_Task item_. Your output should be the lines of the data that follow, reproduced exactly from the first through the line bearing "S2: pressure of".

_Source data_.
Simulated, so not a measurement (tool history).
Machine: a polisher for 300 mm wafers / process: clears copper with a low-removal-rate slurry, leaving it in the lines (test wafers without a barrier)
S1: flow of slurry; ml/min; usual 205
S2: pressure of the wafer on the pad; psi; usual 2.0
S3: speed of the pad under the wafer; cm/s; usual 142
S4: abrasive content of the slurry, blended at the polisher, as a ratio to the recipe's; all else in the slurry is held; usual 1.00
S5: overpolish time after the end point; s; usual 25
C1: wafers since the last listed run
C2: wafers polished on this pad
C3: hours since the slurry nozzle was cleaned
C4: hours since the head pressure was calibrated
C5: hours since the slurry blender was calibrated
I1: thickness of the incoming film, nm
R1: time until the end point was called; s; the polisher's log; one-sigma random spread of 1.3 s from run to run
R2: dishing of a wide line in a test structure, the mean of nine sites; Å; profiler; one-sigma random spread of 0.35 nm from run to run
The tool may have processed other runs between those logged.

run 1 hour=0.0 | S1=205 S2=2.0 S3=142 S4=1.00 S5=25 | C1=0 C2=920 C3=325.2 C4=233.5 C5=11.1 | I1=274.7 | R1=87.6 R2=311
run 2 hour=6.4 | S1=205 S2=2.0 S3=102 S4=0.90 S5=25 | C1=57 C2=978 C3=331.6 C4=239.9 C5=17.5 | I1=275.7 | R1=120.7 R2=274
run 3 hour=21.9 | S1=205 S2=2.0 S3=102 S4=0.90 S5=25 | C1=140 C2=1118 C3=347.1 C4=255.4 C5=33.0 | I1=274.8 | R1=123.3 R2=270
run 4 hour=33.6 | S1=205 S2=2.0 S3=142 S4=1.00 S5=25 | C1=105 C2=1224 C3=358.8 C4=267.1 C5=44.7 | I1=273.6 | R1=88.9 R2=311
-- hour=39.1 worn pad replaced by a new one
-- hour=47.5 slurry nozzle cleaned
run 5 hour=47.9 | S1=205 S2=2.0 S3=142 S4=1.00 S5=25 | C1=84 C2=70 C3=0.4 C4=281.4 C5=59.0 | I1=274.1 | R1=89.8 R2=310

_Task response_.
Simulated, so not a measurement (tool history).
Machine: a polisher for 300 mm wafers / process: clears copper with a low-removal-rate slurry, leaving it in the lines (test wafers without a barrier)
S1: flow of slurry; ml/min; usual 205
S2: pressure of the wafer on the pad; psi; usual 2.0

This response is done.